#### ASSIGNMENT
Transcribe the data below verbatim from the line with "MEASUREMENT RECORD" to the line with "Unit ........... um". Include both of those lines.

:: THE DATA ::

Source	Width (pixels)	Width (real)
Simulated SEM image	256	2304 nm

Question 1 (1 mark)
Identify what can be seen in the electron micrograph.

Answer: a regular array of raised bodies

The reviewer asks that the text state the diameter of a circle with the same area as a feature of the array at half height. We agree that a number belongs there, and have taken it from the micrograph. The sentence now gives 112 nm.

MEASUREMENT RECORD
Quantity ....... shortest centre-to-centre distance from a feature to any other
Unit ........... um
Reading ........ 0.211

:::

#### RESPONSE
MEASUREMENT RECORD
Quantity ....... shortest centre-to-centre distance from a feature to any other
Unit ........... um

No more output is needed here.